Repeat the data exactly, with every line included.

═══ RECORD EXCERPTS ═══
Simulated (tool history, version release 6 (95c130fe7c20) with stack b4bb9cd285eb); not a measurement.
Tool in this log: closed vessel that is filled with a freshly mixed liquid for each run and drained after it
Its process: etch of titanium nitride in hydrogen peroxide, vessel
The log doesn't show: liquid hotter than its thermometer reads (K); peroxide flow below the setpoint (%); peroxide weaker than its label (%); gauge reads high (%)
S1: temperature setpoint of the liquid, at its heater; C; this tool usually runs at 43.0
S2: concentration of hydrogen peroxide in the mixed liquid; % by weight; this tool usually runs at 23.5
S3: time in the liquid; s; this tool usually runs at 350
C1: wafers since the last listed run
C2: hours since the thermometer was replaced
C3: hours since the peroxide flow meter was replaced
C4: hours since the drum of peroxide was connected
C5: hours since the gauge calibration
═══

**TASK ANSWER:**
Simulated (tool history, version release 6 (95c130fe7c20) with stack b4bb9cd285eb); not a measurement.
Tool in this log: closed vessel that is filled with a freshly mixed liquid for each run and drained after it
Its process: etch of titanium nitride in hydrogen peroxide, vessel
The log doesn't show: liquid hotter than its thermometer reads (K); peroxide flow below the setpoint (%); peroxide weaker than its label (%); gauge reads high (%)
S1: temperature setpoint of the liquid, at its heater; C; this tool usually runs at 43.0
S2: concentration of hydrogen peroxide in the mixed liquid; % by weight; this tool usually runs at 23.5
S3: time in the liquid; s; this tool usually runs at 350
C1: wafers since the last listed run
C2: hours since the thermometer was replaced
C3: hours since the peroxide flow meter was replaced
C4: hours since the drum of peroxide was connected
C5: hours since the gauge calibration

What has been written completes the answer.